Repeat word for word every line of the data below, from the first through the line containing "Section shown: cut.", and stop there.

:: Data ::
•••

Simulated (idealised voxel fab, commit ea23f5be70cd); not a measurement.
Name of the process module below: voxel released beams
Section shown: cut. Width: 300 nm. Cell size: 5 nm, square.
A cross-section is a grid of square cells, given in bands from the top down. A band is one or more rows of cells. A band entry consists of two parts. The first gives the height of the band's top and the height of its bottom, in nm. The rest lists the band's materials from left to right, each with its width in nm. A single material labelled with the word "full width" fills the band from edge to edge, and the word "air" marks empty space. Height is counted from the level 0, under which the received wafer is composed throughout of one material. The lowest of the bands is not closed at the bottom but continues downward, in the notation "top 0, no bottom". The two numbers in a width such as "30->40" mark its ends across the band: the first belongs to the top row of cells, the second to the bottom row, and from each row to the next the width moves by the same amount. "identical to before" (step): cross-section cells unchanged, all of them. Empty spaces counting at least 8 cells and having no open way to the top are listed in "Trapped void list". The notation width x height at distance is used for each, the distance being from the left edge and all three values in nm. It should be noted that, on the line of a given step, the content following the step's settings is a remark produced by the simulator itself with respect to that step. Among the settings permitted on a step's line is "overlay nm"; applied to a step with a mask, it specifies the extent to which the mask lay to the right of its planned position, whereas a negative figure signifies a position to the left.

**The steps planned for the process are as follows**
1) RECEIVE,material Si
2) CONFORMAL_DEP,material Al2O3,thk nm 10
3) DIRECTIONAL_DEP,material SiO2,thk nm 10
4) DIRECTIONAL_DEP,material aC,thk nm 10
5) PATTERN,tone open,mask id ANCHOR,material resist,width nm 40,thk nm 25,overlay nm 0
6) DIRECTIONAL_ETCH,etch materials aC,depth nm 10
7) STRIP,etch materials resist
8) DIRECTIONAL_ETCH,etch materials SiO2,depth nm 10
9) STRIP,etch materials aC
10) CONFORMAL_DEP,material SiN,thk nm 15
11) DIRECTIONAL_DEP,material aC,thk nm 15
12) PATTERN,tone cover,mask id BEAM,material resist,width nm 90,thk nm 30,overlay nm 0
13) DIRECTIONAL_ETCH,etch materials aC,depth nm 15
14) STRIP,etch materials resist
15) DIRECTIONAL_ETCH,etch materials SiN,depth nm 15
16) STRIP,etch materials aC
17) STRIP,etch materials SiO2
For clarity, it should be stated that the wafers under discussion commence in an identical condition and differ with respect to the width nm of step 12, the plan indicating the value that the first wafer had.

•••

:: Response box ::
Simulated (idealised voxel fab, commit ea23f5be70cd); not a measurement.
Name of the process module below: voxel released beams
Section shown: cut. Width: 300 nm. Cell size: 5 nm, square.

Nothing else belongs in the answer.